— RECORD SET —
********************

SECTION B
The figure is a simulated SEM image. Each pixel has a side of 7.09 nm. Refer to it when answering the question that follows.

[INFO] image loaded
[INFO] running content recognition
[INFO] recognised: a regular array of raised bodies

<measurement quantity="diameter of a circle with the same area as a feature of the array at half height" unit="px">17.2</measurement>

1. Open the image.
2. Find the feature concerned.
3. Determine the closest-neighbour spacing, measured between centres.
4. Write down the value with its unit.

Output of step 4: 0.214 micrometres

********************

Go through the records from the first line and copy each one exactly, ending after the line that contains "3. Determine the". Give nothing else.

SECTION B
The figure is a simulated SEM image. Each pixel has a side of 7.09 nm. Refer to it when answering the question that follows.

[INFO] image loaded
[INFO] running content recognition
[INFO] recognised: a regular array of raised bodies

<measurement quantity="diameter of a circle with the same area as a feature of the array at half height" unit="px">17.2</measurement>

1. Open the image.
2. Find the feature concerned.
3. Determine the closest-neighbour spacing, measured between centres.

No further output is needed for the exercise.